● **ACTION ITEM**:
In the listing that follows, the range to quote begins at the line that has "### Set out" and ends after the line that has "width nm 30"; quote it verbatim and add nothing.

● **GIVEN INFORMATION**:
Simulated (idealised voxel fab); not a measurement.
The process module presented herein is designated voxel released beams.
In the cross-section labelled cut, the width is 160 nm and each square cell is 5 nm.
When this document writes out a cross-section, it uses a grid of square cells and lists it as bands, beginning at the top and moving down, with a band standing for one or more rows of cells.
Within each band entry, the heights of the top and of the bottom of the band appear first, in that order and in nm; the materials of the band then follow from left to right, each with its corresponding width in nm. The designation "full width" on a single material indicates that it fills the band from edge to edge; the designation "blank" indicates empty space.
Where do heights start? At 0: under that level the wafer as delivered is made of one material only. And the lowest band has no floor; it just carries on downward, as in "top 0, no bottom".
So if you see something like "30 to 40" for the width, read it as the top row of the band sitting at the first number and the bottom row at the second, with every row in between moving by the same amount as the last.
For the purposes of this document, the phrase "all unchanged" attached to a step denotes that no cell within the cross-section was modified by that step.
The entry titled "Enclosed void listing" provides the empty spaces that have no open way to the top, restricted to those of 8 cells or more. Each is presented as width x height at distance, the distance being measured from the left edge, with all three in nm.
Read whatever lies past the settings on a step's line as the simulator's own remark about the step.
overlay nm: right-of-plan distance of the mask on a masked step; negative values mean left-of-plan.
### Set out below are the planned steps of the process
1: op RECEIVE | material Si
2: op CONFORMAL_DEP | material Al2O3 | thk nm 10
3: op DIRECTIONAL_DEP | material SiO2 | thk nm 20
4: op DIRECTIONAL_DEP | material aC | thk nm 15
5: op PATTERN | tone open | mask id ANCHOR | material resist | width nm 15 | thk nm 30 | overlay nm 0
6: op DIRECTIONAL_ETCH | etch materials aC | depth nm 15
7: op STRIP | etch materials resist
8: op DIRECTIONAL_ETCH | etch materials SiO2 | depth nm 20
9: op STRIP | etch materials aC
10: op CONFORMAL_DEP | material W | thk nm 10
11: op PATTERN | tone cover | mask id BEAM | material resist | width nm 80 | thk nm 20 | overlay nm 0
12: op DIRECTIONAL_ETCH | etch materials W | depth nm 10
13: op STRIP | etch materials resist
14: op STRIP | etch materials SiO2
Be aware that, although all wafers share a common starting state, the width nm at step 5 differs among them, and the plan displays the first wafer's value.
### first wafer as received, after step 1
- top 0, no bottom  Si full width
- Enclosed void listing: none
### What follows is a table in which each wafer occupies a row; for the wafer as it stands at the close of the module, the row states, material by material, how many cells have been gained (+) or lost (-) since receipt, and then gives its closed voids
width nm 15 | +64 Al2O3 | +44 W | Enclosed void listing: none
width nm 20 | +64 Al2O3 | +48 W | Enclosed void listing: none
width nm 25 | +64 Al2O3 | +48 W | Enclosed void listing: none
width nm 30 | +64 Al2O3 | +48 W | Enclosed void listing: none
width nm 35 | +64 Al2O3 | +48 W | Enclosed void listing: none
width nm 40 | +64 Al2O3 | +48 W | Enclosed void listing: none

● **ANSWER AREA**:
### Set out below are the planned steps of the process
1: op RECEIVE | material Si
2: op CONFORMAL_DEP | material Al2O3 | thk nm 10
3: op DIRECTIONAL_DEP | material SiO2 | thk nm 20
4: op DIRECTIONAL_DEP | material aC | thk nm 15
5: op PATTERN | tone open | mask id ANCHOR | material resist | width nm 15 | thk nm 30 | overlay nm 0
6: op DIRECTIONAL_ETCH | etch materials aC | depth nm 15
7: op STRIP | etch materials resist
8: op DIRECTIONAL_ETCH | etch materials SiO2 | depth nm 20
9: op STRIP | etch materials aC
10: op CONFORMAL_DEP | material W | thk nm 10
11: op PATTERN | tone cover | mask id BEAM | material resist | width nm 80 | thk nm 20 | overlay nm 0
12: op DIRECTIONAL_ETCH | etch materials W | depth nm 10
13: op STRIP | etch materials resist
14: op STRIP | etch materials SiO2
Be aware that, although all wafers share a common starting state, the width nm at step 5 differs among them, and the plan displays the first wafer's value.
### first wafer as received, after step 1
- top 0, no bottom  Si full width
- Enclosed void listing: none
### What follows is a table in which each wafer occupies a row; for the wafer as it stands at the close of the module, the row states, material by material, how many cells have been gained (+) or lost (-) since receipt, and then gives its closed voids
width nm 15 | +64 Al2O3 | +44 W | Enclosed void listing: none
width nm 20 | +64 Al2O3 | +48 W | Enclosed void listing: none
width nm 25 | +64 Al2O3 | +48 W | Enclosed void listing: none
width nm 30 | +64 Al2O3 | +48 W | Enclosed void listing: none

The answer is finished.